··· Extracted information ···

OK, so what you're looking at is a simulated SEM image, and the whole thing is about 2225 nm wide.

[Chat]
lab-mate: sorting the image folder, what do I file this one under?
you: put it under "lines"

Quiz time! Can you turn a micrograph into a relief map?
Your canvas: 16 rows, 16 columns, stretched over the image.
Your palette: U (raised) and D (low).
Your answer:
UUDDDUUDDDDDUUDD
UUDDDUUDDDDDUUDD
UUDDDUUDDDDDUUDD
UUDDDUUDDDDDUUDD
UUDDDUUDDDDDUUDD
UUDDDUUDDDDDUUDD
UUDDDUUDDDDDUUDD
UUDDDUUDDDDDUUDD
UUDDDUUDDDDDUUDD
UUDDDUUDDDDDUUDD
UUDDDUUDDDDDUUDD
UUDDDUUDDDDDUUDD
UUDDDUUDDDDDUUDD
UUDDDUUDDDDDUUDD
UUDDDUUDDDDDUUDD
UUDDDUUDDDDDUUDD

···

# [Assigned task]
Please return exactly the lines from the first line of the material through the one with "Quiz time! Can", and no lines after it.

# [Exercise result]
OK, so what you're looking at is a simulated SEM image, and the whole thing is about 2225 nm wide.

[Chat]
lab-mate: sorting the image folder, what do I file this one under?
you: put it under "lines"

Quiz time! Can you turn a micrograph into a relief map?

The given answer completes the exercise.